EXTRACTED MATERIAL:
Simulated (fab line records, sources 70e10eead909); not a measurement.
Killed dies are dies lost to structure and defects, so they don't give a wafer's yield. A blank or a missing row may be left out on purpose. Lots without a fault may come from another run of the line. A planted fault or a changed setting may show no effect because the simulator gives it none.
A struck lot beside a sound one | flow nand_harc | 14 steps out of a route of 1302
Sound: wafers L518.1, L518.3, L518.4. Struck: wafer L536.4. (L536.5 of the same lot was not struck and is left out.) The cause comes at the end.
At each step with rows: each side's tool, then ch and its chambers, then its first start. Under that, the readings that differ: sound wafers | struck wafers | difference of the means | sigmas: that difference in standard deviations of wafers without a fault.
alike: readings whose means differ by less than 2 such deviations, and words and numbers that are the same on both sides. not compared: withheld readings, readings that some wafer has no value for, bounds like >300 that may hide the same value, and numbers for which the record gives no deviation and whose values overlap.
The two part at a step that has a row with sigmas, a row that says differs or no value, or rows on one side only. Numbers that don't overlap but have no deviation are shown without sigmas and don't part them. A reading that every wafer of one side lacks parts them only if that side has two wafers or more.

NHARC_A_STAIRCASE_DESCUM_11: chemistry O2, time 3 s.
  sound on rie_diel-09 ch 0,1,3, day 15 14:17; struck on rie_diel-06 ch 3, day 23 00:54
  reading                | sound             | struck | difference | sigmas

WORK ORDER:
Every record, start to finish: reproduce it word for word.

EXERCISE SOLUTION:
Simulated (fab line records, sources 70e10eead909); not a measurement.
Killed dies are dies lost to structure and defects, so they don't give a wafer's yield. A blank or a missing row may be left out on purpose. Lots without a fault may come from another run of the line. A planted fault or a changed setting may show no effect because the simulator gives it none.
A struck lot beside a sound one | flow nand_harc | 14 steps out of a route of 1302
Sound: wafers L518.1, L518.3, L518.4. Struck: wafer L536.4. (L536.5 of the same lot was not struck and is left out.) The cause comes at the end.
At each step with rows: each side's tool, then ch and its chambers, then its first start. Under that, the readings that differ: sound wafers | struck wafers | difference of the means | sigmas: that difference in standard deviations of wafers without a fault.
alike: readings whose means differ by less than 2 such deviations, and words and numbers that are the same on both sides. not compared: withheld readings, readings that some wafer has no value for, bounds like >300 that may hide the same value, and numbers for which the record gives no deviation and whose values overlap.
The two part at a step that has a row with sigmas, a row that says differs or no value, or rows on one side only. Numbers that don't overlap but have no deviation are shown without sigmas and don't part them. A reading that every wafer of one side lacks parts them only if that side has two wafers or more.

NHARC_A_STAIRCASE_DESCUM_11: chemistry O2, time 3 s.
  sound on rie_diel-09 ch 0,1,3, day 15 14:17; struck on rie_diel-06 ch 3, day 23 00:54
  reading                | sound             | struck | difference | sigmas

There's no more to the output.